*** Source information ***

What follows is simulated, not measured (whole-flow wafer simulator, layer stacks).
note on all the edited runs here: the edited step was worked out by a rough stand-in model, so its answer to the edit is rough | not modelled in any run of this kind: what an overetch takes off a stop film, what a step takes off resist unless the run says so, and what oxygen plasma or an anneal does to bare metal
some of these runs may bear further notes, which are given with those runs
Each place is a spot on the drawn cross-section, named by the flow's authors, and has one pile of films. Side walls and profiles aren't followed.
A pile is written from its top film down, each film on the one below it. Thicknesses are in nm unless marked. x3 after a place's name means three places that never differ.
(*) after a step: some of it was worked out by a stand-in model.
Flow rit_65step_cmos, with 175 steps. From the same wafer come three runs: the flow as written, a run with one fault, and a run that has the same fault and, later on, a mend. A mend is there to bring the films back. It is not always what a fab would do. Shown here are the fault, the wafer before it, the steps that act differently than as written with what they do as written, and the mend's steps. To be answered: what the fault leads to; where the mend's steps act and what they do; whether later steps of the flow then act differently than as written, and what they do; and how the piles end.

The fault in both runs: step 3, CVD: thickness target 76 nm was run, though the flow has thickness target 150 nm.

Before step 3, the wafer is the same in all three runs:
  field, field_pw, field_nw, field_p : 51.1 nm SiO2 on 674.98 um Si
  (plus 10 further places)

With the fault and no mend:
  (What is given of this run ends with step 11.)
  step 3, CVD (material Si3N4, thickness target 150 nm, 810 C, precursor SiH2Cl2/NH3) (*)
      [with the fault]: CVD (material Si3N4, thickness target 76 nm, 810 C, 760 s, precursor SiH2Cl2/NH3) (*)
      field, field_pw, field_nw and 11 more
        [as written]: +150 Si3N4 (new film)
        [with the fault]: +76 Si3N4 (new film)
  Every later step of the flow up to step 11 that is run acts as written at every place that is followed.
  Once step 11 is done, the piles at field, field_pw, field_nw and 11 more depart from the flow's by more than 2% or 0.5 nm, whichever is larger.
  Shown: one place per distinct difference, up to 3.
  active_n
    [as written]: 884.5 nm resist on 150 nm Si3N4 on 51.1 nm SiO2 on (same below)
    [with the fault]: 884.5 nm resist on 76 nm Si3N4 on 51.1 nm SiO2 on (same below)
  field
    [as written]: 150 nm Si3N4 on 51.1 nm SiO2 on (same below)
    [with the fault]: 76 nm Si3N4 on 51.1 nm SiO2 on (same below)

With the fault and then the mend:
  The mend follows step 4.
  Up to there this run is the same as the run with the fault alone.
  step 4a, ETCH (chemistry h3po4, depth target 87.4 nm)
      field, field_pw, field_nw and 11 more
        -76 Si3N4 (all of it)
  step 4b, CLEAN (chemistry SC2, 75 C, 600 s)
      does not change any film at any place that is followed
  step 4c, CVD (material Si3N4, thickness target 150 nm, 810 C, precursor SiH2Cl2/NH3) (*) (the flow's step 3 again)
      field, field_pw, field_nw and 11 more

***

## Assignment:
Reproduce the records above exactly, from the first line to the line that holds "A pile is written", inclusive, and omit everything after it.

## Answer space:
What follows is simulated, not measured (whole-flow wafer simulator, layer stacks).
note on all the edited runs here: the edited step was worked out by a rough stand-in model, so its answer to the edit is rough | not modelled in any run of this kind: what an overetch takes off a stop film, what a step takes off resist unless the run says so, and what oxygen plasma or an anneal does to bare metal
some of these runs may bear further notes, which are given with those runs
Each place is a spot on the drawn cross-section, named by the flow's authors, and has one pile of films. Side walls and profiles aren't followed.
A pile is written from its top film down, each film on the one below it. Thicknesses are in nm unless marked. x3 after a place's name means three places that never differ.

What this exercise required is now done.